**Records shown**
+--

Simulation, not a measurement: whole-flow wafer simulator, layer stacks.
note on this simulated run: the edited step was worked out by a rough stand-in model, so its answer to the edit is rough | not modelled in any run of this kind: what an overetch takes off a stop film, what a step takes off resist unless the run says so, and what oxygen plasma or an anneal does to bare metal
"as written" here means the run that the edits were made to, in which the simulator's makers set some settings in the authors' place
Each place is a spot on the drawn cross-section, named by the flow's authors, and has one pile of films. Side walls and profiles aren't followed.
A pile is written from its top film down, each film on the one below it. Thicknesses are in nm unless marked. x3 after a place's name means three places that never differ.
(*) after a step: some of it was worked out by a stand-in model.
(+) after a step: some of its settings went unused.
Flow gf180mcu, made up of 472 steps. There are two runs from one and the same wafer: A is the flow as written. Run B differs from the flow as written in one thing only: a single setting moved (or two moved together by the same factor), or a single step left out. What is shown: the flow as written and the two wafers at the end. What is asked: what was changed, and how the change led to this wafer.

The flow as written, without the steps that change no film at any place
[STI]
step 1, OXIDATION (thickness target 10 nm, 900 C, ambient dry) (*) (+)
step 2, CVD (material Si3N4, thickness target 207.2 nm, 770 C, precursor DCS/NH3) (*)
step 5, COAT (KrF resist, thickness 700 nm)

+--

Retype the listing above without a single difference.

Simulation, not a measurement: whole-flow wafer simulator, layer stacks.
note on this simulated run: the edited step was worked out by a rough stand-in model, so its answer to the edit is rough | not modelled in any run of this kind: what an overetch takes off a stop film, what a step takes off resist unless the run says so, and what oxygen plasma or an anneal does to bare metal
"as written" here means the run that the edits were made to, in which the simulator's makers set some settings in the authors' place
Each place is a spot on the drawn cross-section, named by the flow's authors, and has one pile of films. Side walls and profiles aren't followed.
A pile is written from its top film down, each film on the one below it. Thicknesses are in nm unless marked. x3 after a place's name means three places that never differ.
(*) after a step: some of it was worked out by a stand-in model.
(+) after a step: some of its settings went unused.
Flow gf180mcu, made up of 472 steps. There are two runs from one and the same wafer: A is the flow as written. Run B differs from the flow as written in one thing only: a single setting moved (or two moved together by the same factor), or a single step left out. What is shown: the flow as written and the two wafers at the end. What is asked: what was changed, and how the change led to this wafer.

The flow as written, without the steps that change no film at any place
[STI]
step 1, OXIDATION (thickness target 10 nm, 900 C, ambient dry) (*) (+)
step 2, CVD (material Si3N4, thickness target 207.2 nm, 770 C, precursor DCS/NH3) (*)
step 5, COAT (KrF resist, thickness 700 nm)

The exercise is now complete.